* WORK INSTRUCTION *
Every entry must appear in the answer exactly as written.

* PROVIDED DATA *
>>>>

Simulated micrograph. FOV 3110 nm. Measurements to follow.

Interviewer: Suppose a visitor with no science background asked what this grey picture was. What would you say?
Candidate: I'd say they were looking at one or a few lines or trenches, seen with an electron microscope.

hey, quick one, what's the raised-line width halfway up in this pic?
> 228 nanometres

<<<<

* EXERCISE SOLUTION *
Simulated micrograph. FOV 3110 nm. Measurements to follow.

Interviewer: Suppose a visitor with no science background asked what this grey picture was. What would you say?
Candidate: I'd say they were looking at one or a few lines or trenches, seen with an electron microscope.

hey, quick one, what's the raised-line width halfway up in this pic?
> 228 nanometres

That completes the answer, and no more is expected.